- MATERIAL PROVIDED -
________________
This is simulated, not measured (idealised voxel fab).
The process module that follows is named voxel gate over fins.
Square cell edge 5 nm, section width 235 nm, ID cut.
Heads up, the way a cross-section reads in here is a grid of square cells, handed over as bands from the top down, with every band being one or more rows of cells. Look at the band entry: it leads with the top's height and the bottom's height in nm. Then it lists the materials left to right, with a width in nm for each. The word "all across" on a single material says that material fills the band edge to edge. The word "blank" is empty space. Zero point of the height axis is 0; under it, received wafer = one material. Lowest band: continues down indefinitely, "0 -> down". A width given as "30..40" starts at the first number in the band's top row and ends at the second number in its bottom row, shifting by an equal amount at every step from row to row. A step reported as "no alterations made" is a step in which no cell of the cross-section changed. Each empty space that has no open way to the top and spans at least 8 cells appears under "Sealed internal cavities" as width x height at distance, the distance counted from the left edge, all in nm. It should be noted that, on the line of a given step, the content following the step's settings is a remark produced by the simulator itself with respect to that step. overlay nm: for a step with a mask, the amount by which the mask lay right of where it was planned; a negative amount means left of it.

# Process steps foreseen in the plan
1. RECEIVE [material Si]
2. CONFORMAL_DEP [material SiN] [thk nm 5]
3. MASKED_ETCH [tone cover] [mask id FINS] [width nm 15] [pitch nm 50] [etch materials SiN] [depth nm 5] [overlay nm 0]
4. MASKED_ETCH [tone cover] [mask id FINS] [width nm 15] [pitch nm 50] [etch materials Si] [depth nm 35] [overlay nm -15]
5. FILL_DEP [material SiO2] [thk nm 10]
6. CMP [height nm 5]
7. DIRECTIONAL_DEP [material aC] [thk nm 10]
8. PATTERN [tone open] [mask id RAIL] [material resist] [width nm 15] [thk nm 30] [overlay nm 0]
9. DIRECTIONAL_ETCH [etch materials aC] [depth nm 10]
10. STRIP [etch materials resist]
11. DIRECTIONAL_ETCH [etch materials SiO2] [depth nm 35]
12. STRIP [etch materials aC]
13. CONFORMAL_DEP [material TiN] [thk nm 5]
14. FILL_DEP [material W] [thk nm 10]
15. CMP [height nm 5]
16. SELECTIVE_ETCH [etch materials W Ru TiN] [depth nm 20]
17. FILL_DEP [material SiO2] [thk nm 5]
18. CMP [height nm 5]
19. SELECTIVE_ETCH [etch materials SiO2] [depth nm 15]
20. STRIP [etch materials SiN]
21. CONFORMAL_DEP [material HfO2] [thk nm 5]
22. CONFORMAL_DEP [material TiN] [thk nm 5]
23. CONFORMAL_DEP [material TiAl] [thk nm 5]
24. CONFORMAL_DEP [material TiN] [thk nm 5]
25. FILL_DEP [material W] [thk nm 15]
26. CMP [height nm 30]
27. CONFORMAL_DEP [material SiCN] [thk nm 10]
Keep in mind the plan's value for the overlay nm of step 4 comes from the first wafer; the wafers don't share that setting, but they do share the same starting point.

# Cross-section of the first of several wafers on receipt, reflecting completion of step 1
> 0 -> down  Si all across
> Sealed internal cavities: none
________________

- TASK ITEM -
All that is needed is the exact run of lines above from the line containing "Square cell edge" through the line containing "13. CONFORMAL_DEP [material TiN] [thk nm 5]", both of them included.

- WRITTEN REPLY -
Square cell edge 5 nm, section width 235 nm, ID cut.
Heads up, the way a cross-section reads in here is a grid of square cells, handed over as bands from the top down, with every band being one or more rows of cells. Look at the band entry: it leads with the top's height and the bottom's height in nm. Then it lists the materials left to right, with a width in nm for each. The word "all across" on a single material says that material fills the band edge to edge. The word "blank" is empty space. Zero point of the height axis is 0; under it, received wafer = one material. Lowest band: continues down indefinitely, "0 -> down". A width given as "30..40" starts at the first number in the band's top row and ends at the second number in its bottom row, shifting by an equal amount at every step from row to row. A step reported as "no alterations made" is a step in which no cell of the cross-section changed. Each empty space that has no open way to the top and spans at least 8 cells appears under "Sealed internal cavities" as width x height at distance, the distance counted from the left edge, all in nm. It should be noted that, on the line of a given step, the content following the step's settings is a remark produced by the simulator itself with respect to that step. overlay nm: for a step with a mask, the amount by which the mask lay right of where it was planned; a negative amount means left of it.

# Process steps foreseen in the plan
1. RECEIVE [material Si]
2. CONFORMAL_DEP [material SiN] [thk nm 5]
3. MASKED_ETCH [tone cover] [mask id FINS] [width nm 15] [pitch nm 50] [etch materials SiN] [depth nm 5] [overlay nm 0]
4. MASKED_ETCH [tone cover] [mask id FINS] [width nm 15] [pitch nm 50] [etch materials Si] [depth nm 35] [overlay nm -15]
5. FILL_DEP [material SiO2] [thk nm 10]
6. CMP [height nm 5]
7. DIRECTIONAL_DEP [material aC] [thk nm 10]
8. PATTERN [tone open] [mask id RAIL] [material resist] [width nm 15] [thk nm 30] [overlay nm 0]
9. DIRECTIONAL_ETCH [etch materials aC] [depth nm 10]
10. STRIP [etch materials resist]
11. DIRECTIONAL_ETCH [etch materials SiO2] [depth nm 35]
12. STRIP [etch materials aC]
13. CONFORMAL_DEP [material TiN] [thk nm 5]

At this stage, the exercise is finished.